+++

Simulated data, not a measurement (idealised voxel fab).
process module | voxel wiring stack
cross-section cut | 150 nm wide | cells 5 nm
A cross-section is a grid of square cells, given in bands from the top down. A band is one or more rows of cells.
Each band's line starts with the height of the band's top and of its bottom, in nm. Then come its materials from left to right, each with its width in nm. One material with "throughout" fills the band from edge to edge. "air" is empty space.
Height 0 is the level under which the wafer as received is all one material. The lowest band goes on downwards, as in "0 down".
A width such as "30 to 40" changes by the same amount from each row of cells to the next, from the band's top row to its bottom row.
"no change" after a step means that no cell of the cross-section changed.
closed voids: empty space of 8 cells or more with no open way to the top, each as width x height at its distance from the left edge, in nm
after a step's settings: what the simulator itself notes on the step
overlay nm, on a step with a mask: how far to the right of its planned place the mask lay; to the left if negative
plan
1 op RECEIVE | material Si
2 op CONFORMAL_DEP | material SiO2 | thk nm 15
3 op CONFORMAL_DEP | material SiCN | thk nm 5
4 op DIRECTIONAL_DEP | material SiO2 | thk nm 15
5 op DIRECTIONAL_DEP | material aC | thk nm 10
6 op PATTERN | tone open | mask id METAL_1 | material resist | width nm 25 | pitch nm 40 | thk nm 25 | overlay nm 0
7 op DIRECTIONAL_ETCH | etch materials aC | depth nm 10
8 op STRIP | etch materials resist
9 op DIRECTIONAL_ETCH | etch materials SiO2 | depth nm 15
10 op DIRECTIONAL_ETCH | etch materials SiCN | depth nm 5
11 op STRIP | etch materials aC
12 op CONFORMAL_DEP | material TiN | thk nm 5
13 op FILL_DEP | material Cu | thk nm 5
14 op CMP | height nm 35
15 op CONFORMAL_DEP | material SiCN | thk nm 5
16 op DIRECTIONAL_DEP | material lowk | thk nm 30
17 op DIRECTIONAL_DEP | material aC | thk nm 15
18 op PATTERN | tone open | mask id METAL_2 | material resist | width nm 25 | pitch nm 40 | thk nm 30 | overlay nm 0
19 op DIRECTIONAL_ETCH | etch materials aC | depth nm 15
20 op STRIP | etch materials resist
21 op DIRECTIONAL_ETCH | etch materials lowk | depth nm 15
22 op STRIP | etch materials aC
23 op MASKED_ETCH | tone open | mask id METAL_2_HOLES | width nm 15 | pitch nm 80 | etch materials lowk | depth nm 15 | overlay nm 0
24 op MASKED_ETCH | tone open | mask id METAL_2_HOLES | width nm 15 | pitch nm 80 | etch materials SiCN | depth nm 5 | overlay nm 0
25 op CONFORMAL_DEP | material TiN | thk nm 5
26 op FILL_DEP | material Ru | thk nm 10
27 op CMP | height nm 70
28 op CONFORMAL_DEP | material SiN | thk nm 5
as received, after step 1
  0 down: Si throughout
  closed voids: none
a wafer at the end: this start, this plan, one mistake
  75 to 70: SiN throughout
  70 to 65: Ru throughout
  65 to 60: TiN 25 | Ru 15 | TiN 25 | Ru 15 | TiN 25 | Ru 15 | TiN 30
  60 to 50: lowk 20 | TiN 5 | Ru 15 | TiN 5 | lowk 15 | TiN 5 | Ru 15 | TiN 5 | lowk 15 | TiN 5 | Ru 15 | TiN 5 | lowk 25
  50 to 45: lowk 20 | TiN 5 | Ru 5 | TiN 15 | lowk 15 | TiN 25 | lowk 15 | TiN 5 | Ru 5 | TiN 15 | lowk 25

+++

# Work request:
Retype exactly the span of lines from the one with "2 op CONFORMAL_DEP | material SiO2" through the one with "8 op STRIP | etch materials resist"; include both ends and omit the rest of the material.

# Task answer:
2 op CONFORMAL_DEP | material SiO2 | thk nm 15
3 op CONFORMAL_DEP | material SiCN | thk nm 5
4 op DIRECTIONAL_DEP | material SiO2 | thk nm 15
5 op DIRECTIONAL_DEP | material aC | thk nm 10
6 op PATTERN | tone open | mask id METAL_1 | material resist | width nm 25 | pitch nm 40 | thk nm 25 | overlay nm 0
7 op DIRECTIONAL_ETCH | etch materials aC | depth nm 10
8 op STRIP | etch materials resist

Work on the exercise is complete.